[Start of section]

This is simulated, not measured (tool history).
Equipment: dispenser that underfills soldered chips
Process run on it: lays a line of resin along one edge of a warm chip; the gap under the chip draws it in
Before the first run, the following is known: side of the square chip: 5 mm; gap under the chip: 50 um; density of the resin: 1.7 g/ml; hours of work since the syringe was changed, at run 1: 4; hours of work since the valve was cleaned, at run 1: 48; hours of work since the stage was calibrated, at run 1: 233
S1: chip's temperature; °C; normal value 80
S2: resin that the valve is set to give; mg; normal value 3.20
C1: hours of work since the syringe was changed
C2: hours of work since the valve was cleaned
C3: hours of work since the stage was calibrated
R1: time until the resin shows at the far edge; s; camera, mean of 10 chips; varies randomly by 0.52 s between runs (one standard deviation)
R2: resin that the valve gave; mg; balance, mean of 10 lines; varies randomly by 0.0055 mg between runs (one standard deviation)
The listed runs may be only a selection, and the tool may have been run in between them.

[End of section]

## ASSIGNED TASK:
From the first line of the listing above to the line with "Process run on", please transcribe each line exactly, both ends included, and nothing beyond that.

## TASK SOLUTION:
This is simulated, not measured (tool history).
Equipment: dispenser that underfills soldered chips
Process run on it: lays a line of resin along one edge of a warm chip; the gap under the chip draws it in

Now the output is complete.